◆ **PROVIDED INFORMATION**:
.....

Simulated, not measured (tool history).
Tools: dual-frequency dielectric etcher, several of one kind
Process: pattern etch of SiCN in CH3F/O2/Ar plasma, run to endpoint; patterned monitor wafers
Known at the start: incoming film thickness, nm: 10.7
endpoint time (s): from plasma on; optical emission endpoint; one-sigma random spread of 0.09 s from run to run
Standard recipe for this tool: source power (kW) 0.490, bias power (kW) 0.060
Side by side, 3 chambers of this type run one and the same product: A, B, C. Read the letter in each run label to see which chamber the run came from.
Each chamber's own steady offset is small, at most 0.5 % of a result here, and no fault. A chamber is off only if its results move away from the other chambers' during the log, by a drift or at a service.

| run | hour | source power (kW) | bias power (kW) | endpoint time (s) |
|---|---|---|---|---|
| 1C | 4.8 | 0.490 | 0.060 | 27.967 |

.....

◆ **WORK ORDER**:
Exactly as written above, copy every line.

◆ **REPLY**:
Simulated, not measured (tool history).
Tools: dual-frequency dielectric etcher, several of one kind
Process: pattern etch of SiCN in CH3F/O2/Ar plasma, run to endpoint; patterned monitor wafers
Known at the start: incoming film thickness, nm: 10.7
endpoint time (s): from plasma on; optical emission endpoint; one-sigma random spread of 0.09 s from run to run
Standard recipe for this tool: source power (kW) 0.490, bias power (kW) 0.060
Side by side, 3 chambers of this type run one and the same product: A, B, C. Read the letter in each run label to see which chamber the run came from.
Each chamber's own steady offset is small, at most 0.5 % of a result here, and no fault. A chamber is off only if its results move away from the other chambers' during the log, by a drift or at a service.

| run | hour | source power (kW) | bias power (kW) | endpoint time (s) |
|---|---|---|---|---|
| 1C | 4.8 | 0.490 | 0.060 | 27.967 |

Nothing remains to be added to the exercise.